• ASSIGNMENT: Please reproduce the data in full, exactly as it stands.

+===+

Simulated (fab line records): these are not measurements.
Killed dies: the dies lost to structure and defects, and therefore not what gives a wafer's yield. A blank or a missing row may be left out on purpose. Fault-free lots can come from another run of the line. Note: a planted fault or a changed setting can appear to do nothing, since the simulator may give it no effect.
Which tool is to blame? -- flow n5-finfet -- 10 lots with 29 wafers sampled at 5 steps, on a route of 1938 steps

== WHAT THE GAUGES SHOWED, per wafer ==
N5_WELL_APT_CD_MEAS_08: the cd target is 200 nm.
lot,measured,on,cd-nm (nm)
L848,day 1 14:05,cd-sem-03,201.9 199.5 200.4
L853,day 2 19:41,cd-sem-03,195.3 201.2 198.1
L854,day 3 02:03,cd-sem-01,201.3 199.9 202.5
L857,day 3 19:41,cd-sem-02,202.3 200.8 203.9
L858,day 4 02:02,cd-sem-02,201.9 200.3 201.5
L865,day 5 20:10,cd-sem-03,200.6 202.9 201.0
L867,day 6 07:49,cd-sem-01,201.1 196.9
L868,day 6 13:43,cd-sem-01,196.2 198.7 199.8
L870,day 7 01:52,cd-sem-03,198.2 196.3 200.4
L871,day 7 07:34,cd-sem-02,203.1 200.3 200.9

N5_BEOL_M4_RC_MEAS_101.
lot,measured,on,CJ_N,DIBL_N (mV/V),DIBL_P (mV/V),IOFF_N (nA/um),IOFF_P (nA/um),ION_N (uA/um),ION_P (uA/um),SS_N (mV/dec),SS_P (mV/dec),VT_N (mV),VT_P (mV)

+===+

• TASK ANSWER:
Simulated (fab line records): these are not measurements.
Killed dies: the dies lost to structure and defects, and therefore not what gives a wafer's yield. A blank or a missing row may be left out on purpose. Fault-free lots can come from another run of the line. Note: a planted fault or a changed setting can appear to do nothing, since the simulator may give it no effect.
Which tool is to blame? -- flow n5-finfet -- 10 lots with 29 wafers sampled at 5 steps, on a route of 1938 steps

== WHAT THE GAUGES SHOWED, per wafer ==
N5_WELL_APT_CD_MEAS_08: the cd target is 200 nm.
lot,measured,on,cd-nm (nm)
L848,day 1 14:05,cd-sem-03,201.9 199.5 200.4
L853,day 2 19:41,cd-sem-03,195.3 201.2 198.1
L854,day 3 02:03,cd-sem-01,201.3 199.9 202.5
L857,day 3 19:41,cd-sem-02,202.3 200.8 203.9
L858,day 4 02:02,cd-sem-02,201.9 200.3 201.5
L865,day 5 20:10,cd-sem-03,200.6 202.9 201.0
L867,day 6 07:49,cd-sem-01,201.1 196.9
L868,day 6 13:43,cd-sem-01,196.2 198.7 199.8
L870,day 7 01:52,cd-sem-03,198.2 196.3 200.4
L871,day 7 07:34,cd-sem-02,203.1 200.3 200.9

N5_BEOL_M4_RC_MEAS_101.
lot,measured,on,CJ_N,DIBL_N (mV/V),DIBL_P (mV/V),IOFF_N (nA/um),IOFF_P (nA/um),ION_N (uA/um),ION_P (uA/um),SS_N (mV/dec),SS_P (mV/dec),VT_N (mV),VT_P (mV)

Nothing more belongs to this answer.